········
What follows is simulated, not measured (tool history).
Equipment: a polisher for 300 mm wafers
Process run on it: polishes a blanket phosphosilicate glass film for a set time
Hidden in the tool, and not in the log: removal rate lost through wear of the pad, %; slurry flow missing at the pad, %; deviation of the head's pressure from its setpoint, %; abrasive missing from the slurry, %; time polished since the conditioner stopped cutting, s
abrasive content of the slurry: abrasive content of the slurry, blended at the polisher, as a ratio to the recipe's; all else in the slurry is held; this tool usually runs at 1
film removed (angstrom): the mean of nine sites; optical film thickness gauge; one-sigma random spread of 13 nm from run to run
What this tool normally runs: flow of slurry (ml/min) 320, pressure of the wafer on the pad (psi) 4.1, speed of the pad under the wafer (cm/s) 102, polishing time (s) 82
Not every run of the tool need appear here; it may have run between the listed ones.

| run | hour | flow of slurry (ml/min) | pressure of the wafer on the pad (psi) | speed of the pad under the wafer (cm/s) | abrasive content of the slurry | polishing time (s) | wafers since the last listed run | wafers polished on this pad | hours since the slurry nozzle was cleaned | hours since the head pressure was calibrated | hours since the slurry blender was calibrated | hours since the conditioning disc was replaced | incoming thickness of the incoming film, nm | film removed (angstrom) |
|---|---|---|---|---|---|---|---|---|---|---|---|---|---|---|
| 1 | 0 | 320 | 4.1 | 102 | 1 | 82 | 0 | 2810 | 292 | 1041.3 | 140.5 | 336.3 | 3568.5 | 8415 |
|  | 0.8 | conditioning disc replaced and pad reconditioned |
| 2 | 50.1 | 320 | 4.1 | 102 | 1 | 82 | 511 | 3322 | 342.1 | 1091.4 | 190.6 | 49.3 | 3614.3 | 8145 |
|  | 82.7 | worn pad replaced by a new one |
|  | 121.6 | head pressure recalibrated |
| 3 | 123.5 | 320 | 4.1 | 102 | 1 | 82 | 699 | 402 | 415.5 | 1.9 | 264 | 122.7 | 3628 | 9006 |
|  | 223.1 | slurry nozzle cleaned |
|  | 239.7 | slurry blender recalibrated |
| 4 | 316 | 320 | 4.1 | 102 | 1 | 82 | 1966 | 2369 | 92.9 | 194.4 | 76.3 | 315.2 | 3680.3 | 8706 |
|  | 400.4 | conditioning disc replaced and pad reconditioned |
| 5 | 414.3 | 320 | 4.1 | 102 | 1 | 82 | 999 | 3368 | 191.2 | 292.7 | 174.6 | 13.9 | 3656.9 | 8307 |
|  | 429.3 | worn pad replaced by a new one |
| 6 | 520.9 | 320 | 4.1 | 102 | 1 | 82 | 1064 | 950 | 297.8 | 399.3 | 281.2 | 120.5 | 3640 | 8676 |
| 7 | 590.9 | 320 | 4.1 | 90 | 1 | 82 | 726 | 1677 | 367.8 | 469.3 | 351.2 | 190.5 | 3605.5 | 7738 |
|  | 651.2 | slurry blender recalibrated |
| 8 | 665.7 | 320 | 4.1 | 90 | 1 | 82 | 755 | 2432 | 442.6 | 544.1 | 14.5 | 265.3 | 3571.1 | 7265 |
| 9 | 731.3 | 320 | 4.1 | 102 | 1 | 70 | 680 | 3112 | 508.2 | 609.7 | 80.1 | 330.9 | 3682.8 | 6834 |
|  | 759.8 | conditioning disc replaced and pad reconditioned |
········

Assigned task: Return word for word the lines above from the line with "What this tool" to the line with "nozzle cleaned |", including both and leaving out all others.

Answer section:
What this tool normally runs: flow of slurry (ml/min) 320, pressure of the wafer on the pad (psi) 4.1, speed of the pad under the wafer (cm/s) 102, polishing time (s) 82
Not every run of the tool need appear here; it may have run between the listed ones.

| run | hour | flow of slurry (ml/min) | pressure of the wafer on the pad (psi) | speed of the pad under the wafer (cm/s) | abrasive content of the slurry | polishing time (s) | wafers since the last listed run | wafers polished on this pad | hours since the slurry nozzle was cleaned | hours since the head pressure was calibrated | hours since the slurry blender was calibrated | hours since the conditioning disc was replaced | incoming thickness of the incoming film, nm | film removed (angstrom) |
|---|---|---|---|---|---|---|---|---|---|---|---|---|---|---|
| 1 | 0 | 320 | 4.1 | 102 | 1 | 82 | 0 | 2810 | 292 | 1041.3 | 140.5 | 336.3 | 3568.5 | 8415 |
|  | 0.8 | conditioning disc replaced and pad reconditioned |
| 2 | 50.1 | 320 | 4.1 | 102 | 1 | 82 | 511 | 3322 | 342.1 | 1091.4 | 190.6 | 49.3 | 3614.3 | 8145 |
|  | 82.7 | worn pad replaced by a new one |
|  | 121.6 | head pressure recalibrated |
| 3 | 123.5 | 320 | 4.1 | 102 | 1 | 82 | 699 | 402 | 415.5 | 1.9 | 264 | 122.7 | 3628 | 9006 |
|  | 223.1 | slurry nozzle cleaned |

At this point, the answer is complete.